**Assigned task:**
Output the data once more, exactly as given.

==============================

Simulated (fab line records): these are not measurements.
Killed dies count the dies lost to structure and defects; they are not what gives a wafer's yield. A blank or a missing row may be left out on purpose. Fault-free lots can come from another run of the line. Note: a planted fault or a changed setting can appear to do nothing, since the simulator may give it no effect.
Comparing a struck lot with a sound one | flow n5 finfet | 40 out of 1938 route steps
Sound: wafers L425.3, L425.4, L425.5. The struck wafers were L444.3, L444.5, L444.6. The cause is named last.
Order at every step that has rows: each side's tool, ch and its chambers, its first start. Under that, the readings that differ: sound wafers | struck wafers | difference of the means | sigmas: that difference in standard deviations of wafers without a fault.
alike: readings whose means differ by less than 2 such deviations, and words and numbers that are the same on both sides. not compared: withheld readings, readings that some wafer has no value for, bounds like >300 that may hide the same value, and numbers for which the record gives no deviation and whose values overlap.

==============================

**Expected answer:**
Simulated (fab line records): these are not measurements.
Killed dies count the dies lost to structure and defects; they are not what gives a wafer's yield. A blank or a missing row may be left out on purpose. Fault-free lots can come from another run of the line. Note: a planted fault or a changed setting can appear to do nothing, since the simulator may give it no effect.
Comparing a struck lot with a sound one | flow n5 finfet | 40 out of 1938 route steps
Sound: wafers L425.3, L425.4, L425.5. The struck wafers were L444.3, L444.5, L444.6. The cause is named last.
Order at every step that has rows: each side's tool, ch and its chambers, its first start. Under that, the readings that differ: sound wafers | struck wafers | difference of the means | sigmas: that difference in standard deviations of wafers without a fault.
alike: readings whose means differ by less than 2 such deviations, and words and numbers that are the same on both sides. not compared: withheld readings, readings that some wafer has no value for, bounds like >300 that may hide the same value, and numbers for which the record gives no deviation and whose values overlap.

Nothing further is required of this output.